> **Data under study**
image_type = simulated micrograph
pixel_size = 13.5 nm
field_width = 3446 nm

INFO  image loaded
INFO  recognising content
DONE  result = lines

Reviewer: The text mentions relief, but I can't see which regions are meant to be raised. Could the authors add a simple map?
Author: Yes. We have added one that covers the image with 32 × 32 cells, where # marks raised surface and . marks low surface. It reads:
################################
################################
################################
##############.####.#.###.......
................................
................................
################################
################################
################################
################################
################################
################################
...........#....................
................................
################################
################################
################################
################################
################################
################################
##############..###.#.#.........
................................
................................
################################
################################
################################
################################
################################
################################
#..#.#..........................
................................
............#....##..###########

> **Brief**
The response should consist of every record, written out exactly as given.

> **Your response**
image_type = simulated micrograph
pixel_size = 13.5 nm
field_width = 3446 nm

INFO  image loaded
INFO  recognising content
DONE  result = lines

Reviewer: The text mentions relief, but I can't see which regions are meant to be raised. Could the authors add a simple map?
Author: Yes. We have added one that covers the image with 32 × 32 cells, where # marks raised surface and . marks low surface. It reads:
################################
################################
################################
##############.####.#.###.......
................................
................................
################################
################################
################################
################################
################################
################################
...........#....................
................................
################################
################################
################################
################################
################################
################################
##############..###.#.#.........
................................
................................
################################
################################
################################
################################
################################
################################
#..#.#..........................
................................
............#....##..###########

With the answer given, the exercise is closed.